▶ **MATERIAL SUPPLIED**
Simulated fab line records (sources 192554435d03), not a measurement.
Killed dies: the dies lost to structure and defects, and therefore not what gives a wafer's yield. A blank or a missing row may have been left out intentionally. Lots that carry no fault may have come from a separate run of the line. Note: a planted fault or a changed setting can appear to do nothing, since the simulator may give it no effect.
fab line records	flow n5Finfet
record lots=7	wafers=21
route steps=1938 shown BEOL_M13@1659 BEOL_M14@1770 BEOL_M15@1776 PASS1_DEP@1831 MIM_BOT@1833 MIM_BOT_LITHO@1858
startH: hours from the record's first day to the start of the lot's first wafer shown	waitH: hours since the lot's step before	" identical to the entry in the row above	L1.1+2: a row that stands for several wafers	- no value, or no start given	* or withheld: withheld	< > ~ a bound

▶ **ACTION ITEM**
Take the entries above and transcribe them in full.

▶ **RESULT**
Simulated fab line records (sources 192554435d03), not a measurement.
Killed dies: the dies lost to structure and defects, and therefore not what gives a wafer's yield. A blank or a missing row may have been left out intentionally. Lots that carry no fault may have come from a separate run of the line. Note: a planted fault or a changed setting can appear to do nothing, since the simulator may give it no effect.
fab line records	flow n5Finfet
record lots=7	wafers=21
route steps=1938 shown BEOL_M13@1659 BEOL_M14@1770 BEOL_M15@1776 PASS1_DEP@1831 MIM_BOT@1833 MIM_BOT_LITHO@1858
startH: hours from the record's first day to the start of the lot's first wafer shown	waitH: hours since the lot's step before	" identical to the entry in the row above	L1.1+2: a row that stands for several wafers	- no value, or no start given	* or withheld: withheld	< > ~ a bound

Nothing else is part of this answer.